• [Data shown]:
........

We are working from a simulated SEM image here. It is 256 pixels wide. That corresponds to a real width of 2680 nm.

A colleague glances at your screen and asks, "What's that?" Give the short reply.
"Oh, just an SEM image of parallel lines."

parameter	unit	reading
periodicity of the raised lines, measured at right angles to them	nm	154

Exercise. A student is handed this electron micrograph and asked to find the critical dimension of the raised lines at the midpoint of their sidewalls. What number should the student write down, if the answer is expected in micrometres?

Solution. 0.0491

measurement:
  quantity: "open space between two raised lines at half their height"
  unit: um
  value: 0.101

........

• [Assigned task]:
Write out the full listing exactly as given.

• [Worked solution]:
We are working from a simulated SEM image here. It is 256 pixels wide. That corresponds to a real width of 2680 nm.

A colleague glances at your screen and asks, "What's that?" Give the short reply.
"Oh, just an SEM image of parallel lines."

parameter	unit	reading
periodicity of the raised lines, measured at right angles to them	nm	154

Exercise. A student is handed this electron micrograph and asked to find the critical dimension of the raised lines at the midpoint of their sidewalls. What number should the student write down, if the answer is expected in micrometres?

Solution. 0.0491

measurement:
  quantity: "open space between two raised lines at half their height"
  unit: um
  value: 0.101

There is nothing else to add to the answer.